* **Activity**
Look below for the line holding "start_h: hours from" and the line holding "lots at some". Transcribe exactly those lines and all lines between them, nothing more.

* **Supplied records**
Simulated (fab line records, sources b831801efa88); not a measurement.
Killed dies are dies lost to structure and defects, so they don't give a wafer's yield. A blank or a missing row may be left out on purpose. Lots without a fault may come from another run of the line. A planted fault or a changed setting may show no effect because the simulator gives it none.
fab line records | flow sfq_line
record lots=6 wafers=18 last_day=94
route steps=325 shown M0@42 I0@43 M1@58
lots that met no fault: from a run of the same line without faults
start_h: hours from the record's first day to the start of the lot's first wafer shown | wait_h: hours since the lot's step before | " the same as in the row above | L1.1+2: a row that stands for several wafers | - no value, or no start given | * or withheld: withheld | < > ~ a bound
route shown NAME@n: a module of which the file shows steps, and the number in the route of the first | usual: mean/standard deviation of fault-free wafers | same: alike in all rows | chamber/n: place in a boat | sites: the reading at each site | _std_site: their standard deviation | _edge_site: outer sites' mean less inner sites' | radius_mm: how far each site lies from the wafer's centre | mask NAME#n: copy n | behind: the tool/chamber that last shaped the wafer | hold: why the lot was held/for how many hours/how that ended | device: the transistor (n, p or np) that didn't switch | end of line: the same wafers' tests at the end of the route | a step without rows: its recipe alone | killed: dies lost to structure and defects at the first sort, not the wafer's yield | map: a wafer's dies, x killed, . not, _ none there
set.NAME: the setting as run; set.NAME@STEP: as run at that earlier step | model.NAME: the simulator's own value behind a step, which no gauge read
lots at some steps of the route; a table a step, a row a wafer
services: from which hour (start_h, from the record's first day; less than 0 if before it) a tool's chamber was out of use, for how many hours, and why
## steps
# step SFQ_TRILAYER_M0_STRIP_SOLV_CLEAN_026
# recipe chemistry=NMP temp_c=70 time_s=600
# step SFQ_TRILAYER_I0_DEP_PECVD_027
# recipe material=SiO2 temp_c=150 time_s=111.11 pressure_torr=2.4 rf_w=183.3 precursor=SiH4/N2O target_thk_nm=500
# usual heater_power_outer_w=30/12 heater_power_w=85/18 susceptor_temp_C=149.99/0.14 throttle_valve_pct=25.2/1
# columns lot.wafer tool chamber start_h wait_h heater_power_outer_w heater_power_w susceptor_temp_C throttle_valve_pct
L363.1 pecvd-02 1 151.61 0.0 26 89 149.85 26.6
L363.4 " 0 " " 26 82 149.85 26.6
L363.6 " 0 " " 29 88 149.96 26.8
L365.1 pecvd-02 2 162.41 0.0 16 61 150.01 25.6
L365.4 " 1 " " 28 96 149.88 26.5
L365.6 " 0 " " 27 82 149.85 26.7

* **Task output**
start_h: hours from the record's first day to the start of the lot's first wafer shown | wait_h: hours since the lot's step before | " the same as in the row above | L1.1+2: a row that stands for several wafers | - no value, or no start given | * or withheld: withheld | < > ~ a bound
route shown NAME@n: a module of which the file shows steps, and the number in the route of the first | usual: mean/standard deviation of fault-free wafers | same: alike in all rows | chamber/n: place in a boat | sites: the reading at each site | _std_site: their standard deviation | _edge_site: outer sites' mean less inner sites' | radius_mm: how far each site lies from the wafer's centre | mask NAME#n: copy n | behind: the tool/chamber that last shaped the wafer | hold: why the lot was held/for how many hours/how that ended | device: the transistor (n, p or np) that didn't switch | end of line: the same wafers' tests at the end of the route | a step without rows: its recipe alone | killed: dies lost to structure and defects at the first sort, not the wafer's yield | map: a wafer's dies, x killed, . not, _ none there
set.NAME: the setting as run; set.NAME@STEP: as run at that earlier step | model.NAME: the simulator's own value behind a step, which no gauge read
lots at some steps of the route; a table a step, a row a wafer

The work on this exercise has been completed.